*** Opening Supplied entries ***
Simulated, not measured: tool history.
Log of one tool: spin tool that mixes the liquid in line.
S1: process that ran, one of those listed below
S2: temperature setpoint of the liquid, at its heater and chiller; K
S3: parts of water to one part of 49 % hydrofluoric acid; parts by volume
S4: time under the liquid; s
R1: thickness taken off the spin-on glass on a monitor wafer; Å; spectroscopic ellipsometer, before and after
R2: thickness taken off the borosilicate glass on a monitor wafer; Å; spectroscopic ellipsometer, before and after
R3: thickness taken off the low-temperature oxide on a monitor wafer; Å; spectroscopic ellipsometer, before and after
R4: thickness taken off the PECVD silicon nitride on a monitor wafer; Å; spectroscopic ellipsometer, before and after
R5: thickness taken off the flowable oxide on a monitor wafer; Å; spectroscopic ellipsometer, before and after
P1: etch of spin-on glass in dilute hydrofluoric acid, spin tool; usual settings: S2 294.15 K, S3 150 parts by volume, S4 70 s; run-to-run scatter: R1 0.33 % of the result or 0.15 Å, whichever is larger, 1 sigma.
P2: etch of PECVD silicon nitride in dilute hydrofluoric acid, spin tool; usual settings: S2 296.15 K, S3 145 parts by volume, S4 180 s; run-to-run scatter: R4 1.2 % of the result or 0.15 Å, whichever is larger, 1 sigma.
*** Closing Supplied entries ***

Task item: Retype all of the material above with every character intact.

Task answer:
Simulated, not measured: tool history.
Log of one tool: spin tool that mixes the liquid in line.
S1: process that ran, one of those listed below
S2: temperature setpoint of the liquid, at its heater and chiller; K
S3: parts of water to one part of 49 % hydrofluoric acid; parts by volume
S4: time under the liquid; s
R1: thickness taken off the spin-on glass on a monitor wafer; Å; spectroscopic ellipsometer, before and after
R2: thickness taken off the borosilicate glass on a monitor wafer; Å; spectroscopic ellipsometer, before and after
R3: thickness taken off the low-temperature oxide on a monitor wafer; Å; spectroscopic ellipsometer, before and after
R4: thickness taken off the PECVD silicon nitride on a monitor wafer; Å; spectroscopic ellipsometer, before and after
R5: thickness taken off the flowable oxide on a monitor wafer; Å; spectroscopic ellipsometer, before and after
P1: etch of spin-on glass in dilute hydrofluoric acid, spin tool; usual settings: S2 294.15 K, S3 150 parts by volume, S4 70 s; run-to-run scatter: R1 0.33 % of the result or 0.15 Å, whichever is larger, 1 sigma.
P2: etch of PECVD silicon nitride in dilute hydrofluoric acid, spin tool; usual settings: S2 296.15 K, S3 145 parts by volume, S4 180 s; run-to-run scatter: R4 1.2 % of the result or 0.15 Å, whichever is larger, 1 sigma.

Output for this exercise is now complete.